DATA START

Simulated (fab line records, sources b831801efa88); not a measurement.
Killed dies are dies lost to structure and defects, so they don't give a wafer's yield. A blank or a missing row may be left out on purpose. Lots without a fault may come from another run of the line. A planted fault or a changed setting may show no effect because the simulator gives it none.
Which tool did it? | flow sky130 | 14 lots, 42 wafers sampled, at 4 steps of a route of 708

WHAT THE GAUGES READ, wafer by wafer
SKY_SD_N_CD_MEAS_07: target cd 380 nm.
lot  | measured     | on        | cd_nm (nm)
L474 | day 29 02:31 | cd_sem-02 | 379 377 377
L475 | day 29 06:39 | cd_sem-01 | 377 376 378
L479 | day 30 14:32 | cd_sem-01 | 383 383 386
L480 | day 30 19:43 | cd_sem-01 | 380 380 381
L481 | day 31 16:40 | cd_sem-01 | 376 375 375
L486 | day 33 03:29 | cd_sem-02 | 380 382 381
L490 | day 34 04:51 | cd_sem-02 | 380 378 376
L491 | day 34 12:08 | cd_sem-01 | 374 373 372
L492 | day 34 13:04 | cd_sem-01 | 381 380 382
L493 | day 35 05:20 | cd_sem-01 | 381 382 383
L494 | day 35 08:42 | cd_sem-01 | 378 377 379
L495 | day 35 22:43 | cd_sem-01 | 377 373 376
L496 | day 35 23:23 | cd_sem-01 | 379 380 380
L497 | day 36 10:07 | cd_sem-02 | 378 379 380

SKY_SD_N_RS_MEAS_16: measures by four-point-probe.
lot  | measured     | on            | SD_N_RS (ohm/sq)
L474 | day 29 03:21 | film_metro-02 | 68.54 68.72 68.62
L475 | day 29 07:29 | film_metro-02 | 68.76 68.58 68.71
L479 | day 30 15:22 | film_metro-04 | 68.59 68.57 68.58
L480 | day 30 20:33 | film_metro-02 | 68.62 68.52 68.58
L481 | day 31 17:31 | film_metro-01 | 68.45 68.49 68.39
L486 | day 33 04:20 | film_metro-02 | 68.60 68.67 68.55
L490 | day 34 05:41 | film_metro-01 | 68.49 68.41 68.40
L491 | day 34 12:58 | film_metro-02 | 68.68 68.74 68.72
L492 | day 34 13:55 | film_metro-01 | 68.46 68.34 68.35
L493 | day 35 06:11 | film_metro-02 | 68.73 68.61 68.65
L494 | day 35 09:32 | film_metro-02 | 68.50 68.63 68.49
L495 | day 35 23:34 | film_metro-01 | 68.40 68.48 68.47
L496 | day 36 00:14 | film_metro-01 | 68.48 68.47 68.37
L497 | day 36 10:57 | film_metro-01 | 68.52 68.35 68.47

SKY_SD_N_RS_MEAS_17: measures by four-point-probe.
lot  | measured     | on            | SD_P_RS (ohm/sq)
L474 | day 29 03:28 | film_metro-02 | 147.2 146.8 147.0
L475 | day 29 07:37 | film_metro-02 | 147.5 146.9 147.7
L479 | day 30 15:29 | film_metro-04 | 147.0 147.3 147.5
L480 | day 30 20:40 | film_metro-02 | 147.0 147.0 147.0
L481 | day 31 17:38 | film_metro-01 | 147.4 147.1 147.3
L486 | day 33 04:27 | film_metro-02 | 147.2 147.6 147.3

DATA END

*WORK ITEM*: Print the lines above from the one with "L480 | day 30 20:40" through the one with "L481 | day 31 17:38", both included, exactly as written and nothing more.

*EXERCISE ANSWER*:
L480 | day 30 20:40 | film_metro-02 | 147.0 147.0 147.0
L481 | day 31 17:38 | film_metro-01 | 147.4 147.1 147.3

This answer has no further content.